• REQUIRED ACTION:
The lines from the top of the data down to the line with "Run 5, hour" should be repeated exactly, both ends included.

• DATA LISTING:
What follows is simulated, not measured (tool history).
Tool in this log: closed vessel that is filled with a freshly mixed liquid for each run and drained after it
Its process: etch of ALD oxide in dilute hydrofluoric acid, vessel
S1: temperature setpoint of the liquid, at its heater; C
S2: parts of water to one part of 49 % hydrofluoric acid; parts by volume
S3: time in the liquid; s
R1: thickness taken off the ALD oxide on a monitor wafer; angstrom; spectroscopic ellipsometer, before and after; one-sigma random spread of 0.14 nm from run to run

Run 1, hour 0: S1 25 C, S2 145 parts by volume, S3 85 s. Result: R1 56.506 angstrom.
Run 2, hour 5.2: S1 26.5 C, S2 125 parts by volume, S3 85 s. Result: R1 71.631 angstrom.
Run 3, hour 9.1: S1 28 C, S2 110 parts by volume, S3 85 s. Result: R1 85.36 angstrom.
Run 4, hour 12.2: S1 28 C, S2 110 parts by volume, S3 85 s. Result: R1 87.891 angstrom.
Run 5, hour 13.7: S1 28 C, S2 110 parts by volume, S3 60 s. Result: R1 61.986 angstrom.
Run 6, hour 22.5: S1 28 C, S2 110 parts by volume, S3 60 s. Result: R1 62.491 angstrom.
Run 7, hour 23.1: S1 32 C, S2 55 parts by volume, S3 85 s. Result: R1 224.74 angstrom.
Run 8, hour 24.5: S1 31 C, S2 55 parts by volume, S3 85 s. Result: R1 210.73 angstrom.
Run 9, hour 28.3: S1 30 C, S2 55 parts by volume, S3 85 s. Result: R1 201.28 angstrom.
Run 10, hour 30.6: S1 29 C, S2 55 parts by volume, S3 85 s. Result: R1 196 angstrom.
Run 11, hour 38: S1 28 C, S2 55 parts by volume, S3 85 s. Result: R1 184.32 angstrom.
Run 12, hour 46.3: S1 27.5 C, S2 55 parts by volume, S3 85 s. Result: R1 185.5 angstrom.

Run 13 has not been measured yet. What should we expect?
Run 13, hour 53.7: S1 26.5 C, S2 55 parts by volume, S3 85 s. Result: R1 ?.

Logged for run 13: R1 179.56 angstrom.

• TASK RESULT:
What follows is simulated, not measured (tool history).
Tool in this log: closed vessel that is filled with a freshly mixed liquid for each run and drained after it
Its process: etch of ALD oxide in dilute hydrofluoric acid, vessel
S1: temperature setpoint of the liquid, at its heater; C
S2: parts of water to one part of 49 % hydrofluoric acid; parts by volume
S3: time in the liquid; s
R1: thickness taken off the ALD oxide on a monitor wafer; angstrom; spectroscopic ellipsometer, before and after; one-sigma random spread of 0.14 nm from run to run

Run 1, hour 0: S1 25 C, S2 145 parts by volume, S3 85 s. Result: R1 56.506 angstrom.
Run 2, hour 5.2: S1 26.5 C, S2 125 parts by volume, S3 85 s. Result: R1 71.631 angstrom.
Run 3, hour 9.1: S1 28 C, S2 110 parts by volume, S3 85 s. Result: R1 85.36 angstrom.
Run 4, hour 12.2: S1 28 C, S2 110 parts by volume, S3 85 s. Result: R1 87.891 angstrom.
Run 5, hour 13.7: S1 28 C, S2 110 parts by volume, S3 60 s. Result: R1 61.986 angstrom.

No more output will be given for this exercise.